§ **Work item**
Every line from the start of the records below to the line containing "I1: humidity of the room's air, %" should be retyped exactly, that line included, and no others.

§ **Provided material**

:::

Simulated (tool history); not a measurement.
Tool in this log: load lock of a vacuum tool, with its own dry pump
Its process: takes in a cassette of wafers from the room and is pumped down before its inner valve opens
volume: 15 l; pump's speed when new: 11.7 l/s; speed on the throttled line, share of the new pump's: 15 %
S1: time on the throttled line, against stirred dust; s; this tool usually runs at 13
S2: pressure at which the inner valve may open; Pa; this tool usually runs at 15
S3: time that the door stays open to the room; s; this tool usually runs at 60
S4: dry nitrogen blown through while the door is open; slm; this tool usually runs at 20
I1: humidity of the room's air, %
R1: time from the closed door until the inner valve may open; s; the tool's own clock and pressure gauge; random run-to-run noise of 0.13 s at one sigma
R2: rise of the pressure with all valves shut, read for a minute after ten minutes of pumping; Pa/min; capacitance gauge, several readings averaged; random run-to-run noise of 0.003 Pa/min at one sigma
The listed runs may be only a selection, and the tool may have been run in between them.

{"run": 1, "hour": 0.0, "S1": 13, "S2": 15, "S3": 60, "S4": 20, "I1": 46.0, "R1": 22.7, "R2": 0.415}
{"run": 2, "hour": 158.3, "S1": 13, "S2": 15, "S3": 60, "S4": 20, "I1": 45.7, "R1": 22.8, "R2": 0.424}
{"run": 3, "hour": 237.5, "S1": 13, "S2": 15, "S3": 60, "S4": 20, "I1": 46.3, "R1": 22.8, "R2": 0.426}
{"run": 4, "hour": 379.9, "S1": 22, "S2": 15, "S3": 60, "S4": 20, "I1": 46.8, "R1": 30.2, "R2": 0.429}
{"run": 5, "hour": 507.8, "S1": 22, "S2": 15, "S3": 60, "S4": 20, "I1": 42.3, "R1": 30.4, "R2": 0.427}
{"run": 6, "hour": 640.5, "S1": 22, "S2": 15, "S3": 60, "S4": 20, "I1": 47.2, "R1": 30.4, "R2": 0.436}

:::

§ **Response**
Simulated (tool history); not a measurement.
Tool in this log: load lock of a vacuum tool, with its own dry pump
Its process: takes in a cassette of wafers from the room and is pumped down before its inner valve opens
volume: 15 l; pump's speed when new: 11.7 l/s; speed on the throttled line, share of the new pump's: 15 %
S1: time on the throttled line, against stirred dust; s; this tool usually runs at 13
S2: pressure at which the inner valve may open; Pa; this tool usually runs at 15
S3: time that the door stays open to the room; s; this tool usually runs at 60
S4: dry nitrogen blown through while the door is open; slm; this tool usually runs at 20
I1: humidity of the room's air, %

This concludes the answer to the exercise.